● Assigned task
Please output the data below exactly as given, starting at its first line and stopping after the line that contains "(+) after a".

● Records shown
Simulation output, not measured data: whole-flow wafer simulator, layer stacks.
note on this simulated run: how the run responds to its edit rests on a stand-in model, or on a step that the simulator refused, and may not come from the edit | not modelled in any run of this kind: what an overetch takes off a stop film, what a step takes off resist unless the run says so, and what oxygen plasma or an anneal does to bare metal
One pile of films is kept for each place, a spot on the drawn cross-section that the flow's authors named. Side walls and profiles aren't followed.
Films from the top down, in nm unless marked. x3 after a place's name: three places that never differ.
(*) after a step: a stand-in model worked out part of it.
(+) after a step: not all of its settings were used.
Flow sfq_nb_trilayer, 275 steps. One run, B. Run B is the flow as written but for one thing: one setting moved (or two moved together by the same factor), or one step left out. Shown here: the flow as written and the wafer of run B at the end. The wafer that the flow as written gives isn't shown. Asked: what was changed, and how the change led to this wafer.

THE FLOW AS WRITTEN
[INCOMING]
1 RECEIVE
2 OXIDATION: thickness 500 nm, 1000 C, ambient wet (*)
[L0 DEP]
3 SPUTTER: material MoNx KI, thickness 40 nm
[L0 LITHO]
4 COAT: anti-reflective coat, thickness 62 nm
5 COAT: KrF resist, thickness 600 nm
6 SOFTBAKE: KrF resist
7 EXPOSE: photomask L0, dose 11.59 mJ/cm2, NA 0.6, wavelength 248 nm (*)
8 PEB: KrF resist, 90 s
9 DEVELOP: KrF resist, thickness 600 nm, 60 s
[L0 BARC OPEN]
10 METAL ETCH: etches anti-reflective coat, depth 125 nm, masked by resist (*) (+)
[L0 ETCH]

● Response area
Simulation output, not measured data: whole-flow wafer simulator, layer stacks.
note on this simulated run: how the run responds to its edit rests on a stand-in model, or on a step that the simulator refused, and may not come from the edit | not modelled in any run of this kind: what an overetch takes off a stop film, what a step takes off resist unless the run says so, and what oxygen plasma or an anneal does to bare metal
One pile of films is kept for each place, a spot on the drawn cross-section that the flow's authors named. Side walls and profiles aren't followed.
Films from the top down, in nm unless marked. x3 after a place's name: three places that never differ.
(*) after a step: a stand-in model worked out part of it.
(+) after a step: not all of its settings were used.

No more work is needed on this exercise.